_EXERCISE_: Beginning with the first line of the data below, extract each line up to and including the one containing "Trainee: What goes". Copy them exactly and add nothing.

_SUPPLIED ENTRIES_:
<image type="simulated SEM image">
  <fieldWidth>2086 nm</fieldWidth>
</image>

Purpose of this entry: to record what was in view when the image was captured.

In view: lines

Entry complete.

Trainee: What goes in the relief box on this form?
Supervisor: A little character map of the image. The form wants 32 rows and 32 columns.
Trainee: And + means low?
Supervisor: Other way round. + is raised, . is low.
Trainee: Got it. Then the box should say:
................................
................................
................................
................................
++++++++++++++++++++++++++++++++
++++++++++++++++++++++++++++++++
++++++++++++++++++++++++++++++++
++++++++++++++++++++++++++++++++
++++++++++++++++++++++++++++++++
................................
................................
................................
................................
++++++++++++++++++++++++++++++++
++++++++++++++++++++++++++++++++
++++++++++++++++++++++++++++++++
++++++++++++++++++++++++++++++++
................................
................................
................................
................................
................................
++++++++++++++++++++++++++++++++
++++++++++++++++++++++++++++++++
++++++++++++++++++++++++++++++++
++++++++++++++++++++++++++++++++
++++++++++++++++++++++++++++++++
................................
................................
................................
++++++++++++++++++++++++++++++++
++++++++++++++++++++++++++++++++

_TASK RESPONSE_:
<image type="simulated SEM image">
  <fieldWidth>2086 nm</fieldWidth>
</image>

Purpose of this entry: to record what was in view when the image was captured.

In view: lines

Entry complete.

Trainee: What goes in the relief box on this form?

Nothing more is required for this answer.